- [TASK ITEM]:
Reproduce the first line of the entries that follow and each later line, word for word, ending with the one containing "Machine: spin tool".

- [RECORDS PROVIDED]:
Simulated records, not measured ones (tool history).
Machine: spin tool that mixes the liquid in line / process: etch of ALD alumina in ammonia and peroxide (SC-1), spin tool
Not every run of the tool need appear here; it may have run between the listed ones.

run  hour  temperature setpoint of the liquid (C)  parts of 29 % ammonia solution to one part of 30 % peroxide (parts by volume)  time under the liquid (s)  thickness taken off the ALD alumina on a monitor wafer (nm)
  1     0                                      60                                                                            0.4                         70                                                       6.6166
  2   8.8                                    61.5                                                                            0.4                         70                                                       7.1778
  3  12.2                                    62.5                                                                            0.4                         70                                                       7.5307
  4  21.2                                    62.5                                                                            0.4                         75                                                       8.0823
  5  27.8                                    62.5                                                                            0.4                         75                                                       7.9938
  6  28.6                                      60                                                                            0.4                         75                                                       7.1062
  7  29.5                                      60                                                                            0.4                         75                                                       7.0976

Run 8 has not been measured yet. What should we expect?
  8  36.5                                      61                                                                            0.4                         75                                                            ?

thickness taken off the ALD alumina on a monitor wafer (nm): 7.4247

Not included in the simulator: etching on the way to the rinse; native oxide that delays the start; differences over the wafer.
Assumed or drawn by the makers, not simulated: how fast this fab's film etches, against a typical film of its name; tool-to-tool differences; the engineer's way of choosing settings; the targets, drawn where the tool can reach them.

- [REPLY]:
Simulated records, not measured ones (tool history).
Machine: spin tool that mixes the liquid in line / process: etch of ALD alumina in ammonia and peroxide (SC-1), spin tool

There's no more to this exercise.